## ASSIGNED TASK
Character for character, reproduce every entry below.

## LISTED ENTRIES
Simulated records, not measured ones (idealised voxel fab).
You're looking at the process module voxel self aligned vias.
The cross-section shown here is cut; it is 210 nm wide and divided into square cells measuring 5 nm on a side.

## TASK RESPONSE
Simulated records, not measured ones (idealised voxel fab).
You're looking at the process module voxel self aligned vias.
The cross-section shown here is cut; it is 210 nm wide and divided into square cells measuring 5 nm on a side.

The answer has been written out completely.